EXCERPTED RECORDS =
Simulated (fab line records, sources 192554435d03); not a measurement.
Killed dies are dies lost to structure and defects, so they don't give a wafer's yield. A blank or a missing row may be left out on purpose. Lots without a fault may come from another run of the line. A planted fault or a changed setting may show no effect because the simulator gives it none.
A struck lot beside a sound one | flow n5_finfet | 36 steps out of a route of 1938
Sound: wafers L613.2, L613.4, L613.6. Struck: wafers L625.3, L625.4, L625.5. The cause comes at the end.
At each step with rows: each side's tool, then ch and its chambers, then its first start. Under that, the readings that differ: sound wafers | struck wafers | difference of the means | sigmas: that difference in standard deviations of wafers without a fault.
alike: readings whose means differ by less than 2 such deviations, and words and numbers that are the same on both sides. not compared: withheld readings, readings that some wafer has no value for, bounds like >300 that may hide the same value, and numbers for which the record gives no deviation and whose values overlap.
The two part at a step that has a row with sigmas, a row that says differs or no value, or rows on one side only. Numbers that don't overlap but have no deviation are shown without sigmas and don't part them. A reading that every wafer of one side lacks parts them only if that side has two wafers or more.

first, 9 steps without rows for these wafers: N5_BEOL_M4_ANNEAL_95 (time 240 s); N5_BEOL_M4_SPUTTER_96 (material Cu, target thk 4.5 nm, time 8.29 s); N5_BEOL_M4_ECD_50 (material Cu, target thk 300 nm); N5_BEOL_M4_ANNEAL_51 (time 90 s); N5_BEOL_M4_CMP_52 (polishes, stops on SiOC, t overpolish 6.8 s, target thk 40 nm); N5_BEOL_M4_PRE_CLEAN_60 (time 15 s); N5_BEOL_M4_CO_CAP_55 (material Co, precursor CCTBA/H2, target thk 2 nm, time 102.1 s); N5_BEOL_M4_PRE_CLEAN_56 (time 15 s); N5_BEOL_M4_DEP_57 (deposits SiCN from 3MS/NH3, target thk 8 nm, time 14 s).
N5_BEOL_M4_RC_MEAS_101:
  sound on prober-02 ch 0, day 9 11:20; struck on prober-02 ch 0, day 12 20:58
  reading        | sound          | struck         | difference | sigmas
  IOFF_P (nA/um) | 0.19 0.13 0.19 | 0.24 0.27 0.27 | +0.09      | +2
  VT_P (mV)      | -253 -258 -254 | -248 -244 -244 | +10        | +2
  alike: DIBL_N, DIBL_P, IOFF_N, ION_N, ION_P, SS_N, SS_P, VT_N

BRIEF = Output the data exactly, from the first line through the line that holds "Killed dies are", so that no later line appears.

TASK ANSWER =
Simulated (fab line records, sources 192554435d03); not a measurement.
Killed dies are dies lost to structure and defects, so they don't give a wafer's yield. A blank or a missing row may be left out on purpose. Lots without a fault may come from another run of the line. A planted fault or a changed setting may show no effect because the simulator gives it none.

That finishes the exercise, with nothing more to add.